» **Requirement**:
Take the material below from its first line through the line containing "Height 0 is" and, please, write those lines again exactly.

*** Information given ***

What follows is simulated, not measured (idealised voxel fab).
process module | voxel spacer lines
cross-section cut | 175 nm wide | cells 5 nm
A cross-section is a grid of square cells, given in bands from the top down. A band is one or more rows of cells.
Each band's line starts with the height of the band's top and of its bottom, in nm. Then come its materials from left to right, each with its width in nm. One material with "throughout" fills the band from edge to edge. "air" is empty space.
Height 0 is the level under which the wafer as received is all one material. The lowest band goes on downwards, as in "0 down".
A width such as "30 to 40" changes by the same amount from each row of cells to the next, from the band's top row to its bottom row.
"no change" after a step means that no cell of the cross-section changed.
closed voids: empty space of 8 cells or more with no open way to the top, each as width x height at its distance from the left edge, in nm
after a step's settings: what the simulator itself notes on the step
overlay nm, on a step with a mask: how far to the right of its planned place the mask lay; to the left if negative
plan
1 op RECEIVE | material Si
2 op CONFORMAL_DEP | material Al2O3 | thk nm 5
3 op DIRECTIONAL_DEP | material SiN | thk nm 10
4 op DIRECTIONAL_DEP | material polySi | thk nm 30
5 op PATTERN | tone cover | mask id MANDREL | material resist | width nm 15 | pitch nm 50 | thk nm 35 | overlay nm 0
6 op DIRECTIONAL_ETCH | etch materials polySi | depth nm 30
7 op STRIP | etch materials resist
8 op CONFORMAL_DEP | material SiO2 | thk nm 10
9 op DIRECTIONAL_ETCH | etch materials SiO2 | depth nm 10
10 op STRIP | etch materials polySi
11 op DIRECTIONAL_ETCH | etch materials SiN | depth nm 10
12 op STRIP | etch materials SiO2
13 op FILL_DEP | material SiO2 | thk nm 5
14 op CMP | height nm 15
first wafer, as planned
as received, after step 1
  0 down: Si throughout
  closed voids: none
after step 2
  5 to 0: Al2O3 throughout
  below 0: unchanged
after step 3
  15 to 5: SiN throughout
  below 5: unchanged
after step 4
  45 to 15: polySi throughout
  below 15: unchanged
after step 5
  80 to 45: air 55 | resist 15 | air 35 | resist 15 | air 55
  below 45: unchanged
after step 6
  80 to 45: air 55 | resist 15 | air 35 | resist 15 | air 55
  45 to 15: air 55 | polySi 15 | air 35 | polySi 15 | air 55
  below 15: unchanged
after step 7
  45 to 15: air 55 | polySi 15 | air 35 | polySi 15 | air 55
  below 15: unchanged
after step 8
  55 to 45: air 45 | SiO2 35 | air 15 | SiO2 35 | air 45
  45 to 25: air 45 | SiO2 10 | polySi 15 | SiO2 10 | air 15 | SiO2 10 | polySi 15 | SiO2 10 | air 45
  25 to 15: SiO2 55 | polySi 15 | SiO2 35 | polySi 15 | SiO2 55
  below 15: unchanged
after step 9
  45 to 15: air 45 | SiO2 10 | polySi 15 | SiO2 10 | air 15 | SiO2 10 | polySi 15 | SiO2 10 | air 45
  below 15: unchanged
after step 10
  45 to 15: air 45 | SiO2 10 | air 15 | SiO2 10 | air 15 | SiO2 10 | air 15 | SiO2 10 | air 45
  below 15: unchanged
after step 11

***

» **Problem solution**:
What follows is simulated, not measured (idealised voxel fab).
process module | voxel spacer lines
cross-section cut | 175 nm wide | cells 5 nm
A cross-section is a grid of square cells, given in bands from the top down. A band is one or more rows of cells.
Each band's line starts with the height of the band's top and of its bottom, in nm. Then come its materials from left to right, each with its width in nm. One material with "throughout" fills the band from edge to edge. "air" is empty space.
Height 0 is the level under which the wafer as received is all one material. The lowest band goes on downwards, as in "0 down".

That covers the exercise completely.